Which lines run from the start of the data below to the line containing "Using only the"? Set them down exactly, with none added.

Input data section start

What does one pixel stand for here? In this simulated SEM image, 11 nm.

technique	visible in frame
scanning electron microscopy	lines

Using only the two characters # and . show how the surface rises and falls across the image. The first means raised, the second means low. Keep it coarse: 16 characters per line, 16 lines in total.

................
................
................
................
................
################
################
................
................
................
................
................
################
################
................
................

Input data section end

**Worked solution**
What does one pixel stand for here? In this simulated SEM image, 11 nm.

technique	visible in frame
scanning electron microscopy	lines

Using only the two characters # and . show how the surface rises and falls across the image. The first means raised, the second means low. Keep it coarse: 16 characters per line, 16 lines in total.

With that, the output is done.